# # #

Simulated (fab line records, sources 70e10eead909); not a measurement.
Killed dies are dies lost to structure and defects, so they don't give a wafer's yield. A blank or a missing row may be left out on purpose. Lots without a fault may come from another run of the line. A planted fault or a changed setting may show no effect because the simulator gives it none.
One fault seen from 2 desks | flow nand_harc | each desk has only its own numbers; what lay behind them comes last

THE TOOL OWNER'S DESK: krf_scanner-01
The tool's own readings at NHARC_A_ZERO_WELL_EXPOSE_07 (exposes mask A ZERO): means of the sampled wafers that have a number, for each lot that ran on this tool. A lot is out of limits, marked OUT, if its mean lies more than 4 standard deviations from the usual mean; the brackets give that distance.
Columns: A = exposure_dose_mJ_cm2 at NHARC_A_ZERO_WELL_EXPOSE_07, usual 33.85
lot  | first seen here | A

# # #

• REQUIREMENT: The full listing should be restated word for word.

• SOLUTION:
Simulated (fab line records, sources 70e10eead909); not a measurement.
Killed dies are dies lost to structure and defects, so they don't give a wafer's yield. A blank or a missing row may be left out on purpose. Lots without a fault may come from another run of the line. A planted fault or a changed setting may show no effect because the simulator gives it none.
One fault seen from 2 desks | flow nand_harc | each desk has only its own numbers; what lay behind them comes last

THE TOOL OWNER'S DESK: krf_scanner-01
The tool's own readings at NHARC_A_ZERO_WELL_EXPOSE_07 (exposes mask A ZERO): means of the sampled wafers that have a number, for each lot that ran on this tool. A lot is out of limits, marked OUT, if its mean lies more than 4 standard deviations from the usual mean; the brackets give that distance.
Columns: A = exposure_dose_mJ_cm2 at NHARC_A_ZERO_WELL_EXPOSE_07, usual 33.85
lot  | first seen here | A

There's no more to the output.